# SUPPLIED DATA:
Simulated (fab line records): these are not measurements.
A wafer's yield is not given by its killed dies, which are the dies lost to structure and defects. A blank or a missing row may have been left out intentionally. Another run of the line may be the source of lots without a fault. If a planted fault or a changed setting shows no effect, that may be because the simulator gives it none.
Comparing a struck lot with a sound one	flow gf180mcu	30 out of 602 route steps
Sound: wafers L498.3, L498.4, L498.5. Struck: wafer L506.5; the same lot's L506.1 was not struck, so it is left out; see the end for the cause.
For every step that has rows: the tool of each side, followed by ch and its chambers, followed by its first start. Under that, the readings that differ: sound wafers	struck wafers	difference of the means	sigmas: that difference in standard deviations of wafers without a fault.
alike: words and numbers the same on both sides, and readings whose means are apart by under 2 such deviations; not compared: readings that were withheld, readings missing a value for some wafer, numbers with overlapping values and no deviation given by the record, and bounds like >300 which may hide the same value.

# BRIEF:
Make an exact copy of every line in the data.

# EXERCISE RESULT:
Simulated (fab line records): these are not measurements.
A wafer's yield is not given by its killed dies, which are the dies lost to structure and defects. A blank or a missing row may have been left out intentionally. Another run of the line may be the source of lots without a fault. If a planted fault or a changed setting shows no effect, that may be because the simulator gives it none.
Comparing a struck lot with a sound one	flow gf180mcu	30 out of 602 route steps
Sound: wafers L498.3, L498.4, L498.5. Struck: wafer L506.5; the same lot's L506.1 was not struck, so it is left out; see the end for the cause.
For every step that has rows: the tool of each side, followed by ch and its chambers, followed by its first start. Under that, the readings that differ: sound wafers	struck wafers	difference of the means	sigmas: that difference in standard deviations of wafers without a fault.
alike: words and numbers the same on both sides, and readings whose means are apart by under 2 such deviations; not compared: readings that were withheld, readings missing a value for some wafer, numbers with overlapping values and no deviation given by the record, and bounds like >300 which may hide the same value.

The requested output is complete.